ASSIGNED TASK — Please set down every entry from the listing below, word for word.

EXTRACTED DATA —
------------------------------------------------
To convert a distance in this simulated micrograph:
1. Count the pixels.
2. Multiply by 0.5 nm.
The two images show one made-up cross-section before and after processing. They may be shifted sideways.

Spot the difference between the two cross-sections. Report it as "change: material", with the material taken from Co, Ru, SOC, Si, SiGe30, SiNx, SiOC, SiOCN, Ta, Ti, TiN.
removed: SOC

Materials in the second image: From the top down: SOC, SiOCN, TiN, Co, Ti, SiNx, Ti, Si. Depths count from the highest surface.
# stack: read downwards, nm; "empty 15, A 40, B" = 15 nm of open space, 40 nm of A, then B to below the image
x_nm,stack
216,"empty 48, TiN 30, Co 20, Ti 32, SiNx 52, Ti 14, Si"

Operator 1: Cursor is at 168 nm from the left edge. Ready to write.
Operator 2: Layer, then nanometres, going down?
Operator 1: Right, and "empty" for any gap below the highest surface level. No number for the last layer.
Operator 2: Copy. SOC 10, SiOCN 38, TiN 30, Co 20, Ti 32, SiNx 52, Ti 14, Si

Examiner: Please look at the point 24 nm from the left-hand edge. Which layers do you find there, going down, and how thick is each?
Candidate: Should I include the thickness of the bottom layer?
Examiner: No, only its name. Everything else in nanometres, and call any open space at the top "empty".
------------------------------------------------

EXERCISE OUTPUT —
To convert a distance in this simulated micrograph:
1. Count the pixels.
2. Multiply by 0.5 nm.
The two images show one made-up cross-section before and after processing. They may be shifted sideways.

Spot the difference between the two cross-sections. Report it as "change: material", with the material taken from Co, Ru, SOC, Si, SiGe30, SiNx, SiOC, SiOCN, Ta, Ti, TiN.
removed: SOC

Materials in the second image: From the top down: SOC, SiOCN, TiN, Co, Ti, SiNx, Ti, Si. Depths count from the highest surface.
# stack: read downwards, nm; "empty 15, A 40, B" = 15 nm of open space, 40 nm of A, then B to below the image
x_nm,stack
216,"empty 48, TiN 30, Co 20, Ti 32, SiNx 52, Ti 14, Si"

Operator 1: Cursor is at 168 nm from the left edge. Ready to write.
Operator 2: Layer, then nanometres, going down?
Operator 1: Right, and "empty" for any gap below the highest surface level. No number for the last layer.
Operator 2: Copy. SOC 10, SiOCN 38, TiN 30, Co 20, Ti 32, SiNx 52, Ti 14, Si

Examiner: Please look at the point 24 nm from the left-hand edge. Which layers do you find there, going down, and how thick is each?
Candidate: Should I include the thickness of the bottom layer?
Examiner: No, only its name. Everything else in nanometres, and call any open space at the top "empty".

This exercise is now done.